Work order:
All lines from the one containing "[material Si] |" down to the one containing "polySi] [thk nm 5] |", both ends included, are to be given again exactly; omit the rest of the listing below.

Extracted data:
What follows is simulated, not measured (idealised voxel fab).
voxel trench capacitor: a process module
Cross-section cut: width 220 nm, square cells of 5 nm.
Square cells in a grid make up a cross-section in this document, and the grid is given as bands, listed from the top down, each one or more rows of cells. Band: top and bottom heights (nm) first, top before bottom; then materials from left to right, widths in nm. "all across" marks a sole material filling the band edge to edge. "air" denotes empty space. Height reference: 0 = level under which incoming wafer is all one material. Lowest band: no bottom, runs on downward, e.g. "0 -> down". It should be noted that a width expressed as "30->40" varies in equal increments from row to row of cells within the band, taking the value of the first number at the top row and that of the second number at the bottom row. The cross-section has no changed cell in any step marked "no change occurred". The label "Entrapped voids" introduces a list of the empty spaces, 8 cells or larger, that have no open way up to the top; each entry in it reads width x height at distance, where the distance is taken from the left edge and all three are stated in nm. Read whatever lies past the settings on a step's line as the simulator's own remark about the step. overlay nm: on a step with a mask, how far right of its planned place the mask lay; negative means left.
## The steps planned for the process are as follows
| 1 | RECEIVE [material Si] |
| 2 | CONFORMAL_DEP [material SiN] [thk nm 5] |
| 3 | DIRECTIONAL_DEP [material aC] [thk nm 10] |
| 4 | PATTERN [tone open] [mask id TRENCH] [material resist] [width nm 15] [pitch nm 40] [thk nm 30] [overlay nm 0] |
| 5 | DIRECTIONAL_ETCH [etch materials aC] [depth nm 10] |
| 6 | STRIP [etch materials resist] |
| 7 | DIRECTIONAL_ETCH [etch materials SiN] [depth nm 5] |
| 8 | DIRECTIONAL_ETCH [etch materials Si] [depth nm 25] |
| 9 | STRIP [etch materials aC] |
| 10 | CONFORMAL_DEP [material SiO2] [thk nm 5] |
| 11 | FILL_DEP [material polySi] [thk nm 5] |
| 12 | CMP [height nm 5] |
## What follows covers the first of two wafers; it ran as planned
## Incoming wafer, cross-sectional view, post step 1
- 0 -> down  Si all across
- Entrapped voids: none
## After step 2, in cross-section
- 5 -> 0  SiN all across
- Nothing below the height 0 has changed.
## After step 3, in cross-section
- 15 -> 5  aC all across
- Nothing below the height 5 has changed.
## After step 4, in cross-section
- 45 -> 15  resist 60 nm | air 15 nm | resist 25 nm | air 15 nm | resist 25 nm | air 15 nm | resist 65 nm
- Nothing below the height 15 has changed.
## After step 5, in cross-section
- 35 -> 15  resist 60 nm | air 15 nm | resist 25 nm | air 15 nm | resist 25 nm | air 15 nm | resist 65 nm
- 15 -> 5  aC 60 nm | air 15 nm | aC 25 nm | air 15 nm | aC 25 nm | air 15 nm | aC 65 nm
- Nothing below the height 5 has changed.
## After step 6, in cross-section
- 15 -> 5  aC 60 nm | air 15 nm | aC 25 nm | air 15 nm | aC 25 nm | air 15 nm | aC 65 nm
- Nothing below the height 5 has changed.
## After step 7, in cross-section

Response:
| 1 | RECEIVE [material Si] |
| 2 | CONFORMAL_DEP [material SiN] [thk nm 5] |
| 3 | DIRECTIONAL_DEP [material aC] [thk nm 10] |
| 4 | PATTERN [tone open] [mask id TRENCH] [material resist] [width nm 15] [pitch nm 40] [thk nm 30] [overlay nm 0] |
| 5 | DIRECTIONAL_ETCH [etch materials aC] [depth nm 10] |
| 6 | STRIP [etch materials resist] |
| 7 | DIRECTIONAL_ETCH [etch materials SiN] [depth nm 5] |
| 8 | DIRECTIONAL_ETCH [etch materials Si] [depth nm 25] |
| 9 | STRIP [etch materials aC] |
| 10 | CONFORMAL_DEP [material SiO2] [thk nm 5] |
| 11 | FILL_DEP [material polySi] [thk nm 5] |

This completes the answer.